▶ **Data excerpts**:
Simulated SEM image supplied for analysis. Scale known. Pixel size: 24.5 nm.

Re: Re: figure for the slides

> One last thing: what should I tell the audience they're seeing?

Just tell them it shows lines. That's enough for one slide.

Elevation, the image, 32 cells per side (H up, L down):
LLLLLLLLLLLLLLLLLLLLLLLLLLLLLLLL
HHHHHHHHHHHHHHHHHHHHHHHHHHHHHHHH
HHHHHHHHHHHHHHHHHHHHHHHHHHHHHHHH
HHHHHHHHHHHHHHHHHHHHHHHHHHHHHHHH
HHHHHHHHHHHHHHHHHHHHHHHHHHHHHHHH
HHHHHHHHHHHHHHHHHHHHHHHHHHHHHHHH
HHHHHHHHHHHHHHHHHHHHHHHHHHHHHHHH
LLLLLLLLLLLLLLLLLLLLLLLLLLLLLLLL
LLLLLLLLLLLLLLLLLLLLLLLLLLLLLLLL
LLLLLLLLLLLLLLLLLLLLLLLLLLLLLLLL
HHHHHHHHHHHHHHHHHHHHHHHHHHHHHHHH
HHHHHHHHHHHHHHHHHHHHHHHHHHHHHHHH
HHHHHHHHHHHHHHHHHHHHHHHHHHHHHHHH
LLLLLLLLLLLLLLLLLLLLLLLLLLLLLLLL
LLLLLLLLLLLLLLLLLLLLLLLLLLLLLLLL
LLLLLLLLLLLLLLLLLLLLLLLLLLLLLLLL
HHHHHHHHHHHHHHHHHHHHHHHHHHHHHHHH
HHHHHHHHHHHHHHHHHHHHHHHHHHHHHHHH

▶ **Activity**:
Lines from the top of the data above through the line containing "Elevation, the image, 32" must be repeated exactly. All other lines stay out.

▶ **Exercise answer**:
Simulated SEM image supplied for analysis. Scale known. Pixel size: 24.5 nm.

Re: Re: figure for the slides

> One last thing: what should I tell the audience they're seeing?

Just tell them it shows lines. That's enough for one slide.

Elevation, the image, 32 cells per side (H up, L down):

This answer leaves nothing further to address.